[Start of Attachment]
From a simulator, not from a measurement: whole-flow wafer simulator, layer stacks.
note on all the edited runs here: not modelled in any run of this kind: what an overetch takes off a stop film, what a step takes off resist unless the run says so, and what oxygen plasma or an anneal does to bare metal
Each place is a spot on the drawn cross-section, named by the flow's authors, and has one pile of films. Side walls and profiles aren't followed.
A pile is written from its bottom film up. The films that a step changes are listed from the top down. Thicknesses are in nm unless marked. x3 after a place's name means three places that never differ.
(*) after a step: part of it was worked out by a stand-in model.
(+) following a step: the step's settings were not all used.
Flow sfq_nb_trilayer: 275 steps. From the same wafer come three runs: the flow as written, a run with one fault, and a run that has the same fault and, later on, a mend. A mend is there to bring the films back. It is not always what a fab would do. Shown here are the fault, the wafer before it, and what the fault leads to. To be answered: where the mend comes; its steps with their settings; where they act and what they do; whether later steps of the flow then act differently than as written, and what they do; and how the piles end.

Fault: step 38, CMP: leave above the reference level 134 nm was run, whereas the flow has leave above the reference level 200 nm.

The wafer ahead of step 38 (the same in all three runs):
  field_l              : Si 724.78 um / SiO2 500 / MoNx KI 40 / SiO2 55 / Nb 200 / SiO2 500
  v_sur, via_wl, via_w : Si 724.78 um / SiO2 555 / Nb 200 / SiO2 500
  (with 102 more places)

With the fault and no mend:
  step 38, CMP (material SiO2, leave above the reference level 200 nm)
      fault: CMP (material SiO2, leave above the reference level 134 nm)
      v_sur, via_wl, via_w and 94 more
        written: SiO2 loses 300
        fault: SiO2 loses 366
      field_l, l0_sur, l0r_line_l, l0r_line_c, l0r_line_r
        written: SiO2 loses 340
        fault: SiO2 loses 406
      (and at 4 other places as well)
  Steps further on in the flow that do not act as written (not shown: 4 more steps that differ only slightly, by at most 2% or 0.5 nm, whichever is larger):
[End of Attachment]

=== WORK REQUEST ===
Only the lines above starting at the line that holds "v_sur, via_wl, via_w : Si" and ending at the line that holds "fault: SiO2 loses 406" are to be repeated, exactly and in full.

=== RESULT ===
  v_sur, via_wl, via_w : Si 724.78 um / SiO2 555 / Nb 200 / SiO2 500
  (with 102 more places)

With the fault and no mend:
  step 38, CMP (material SiO2, leave above the reference level 200 nm)
      fault: CMP (material SiO2, leave above the reference level 134 nm)
      v_sur, via_wl, via_w and 94 more
        written: SiO2 loses 300
        fault: SiO2 loses 366
      field_l, l0_sur, l0r_line_l, l0r_line_c, l0r_line_r
        written: SiO2 loses 340
        fault: SiO2 loses 406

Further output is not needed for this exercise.